TASK ITEM: All entries below are to be returned in full, exactly as they stand.

++++++++++++++++++++
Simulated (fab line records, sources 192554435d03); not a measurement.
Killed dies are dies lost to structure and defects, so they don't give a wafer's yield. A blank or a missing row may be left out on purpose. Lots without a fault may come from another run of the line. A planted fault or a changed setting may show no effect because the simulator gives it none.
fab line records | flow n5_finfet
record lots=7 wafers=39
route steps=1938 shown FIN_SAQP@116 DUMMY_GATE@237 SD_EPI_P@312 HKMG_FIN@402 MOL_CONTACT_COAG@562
++++++++++++++++++++

TASK SOLUTION:
Simulated (fab line records, sources 192554435d03); not a measurement.
Killed dies are dies lost to structure and defects, so they don't give a wafer's yield. A blank or a missing row may be left out on purpose. Lots without a fault may come from another run of the line. A planted fault or a changed setting may show no effect because the simulator gives it none.
fab line records | flow n5_finfet
record lots=7 wafers=39
route steps=1938 shown FIN_SAQP@116 DUMMY_GATE@237 SD_EPI_P@312 HKMG_FIN@402 MOL_CONTACT_COAG@562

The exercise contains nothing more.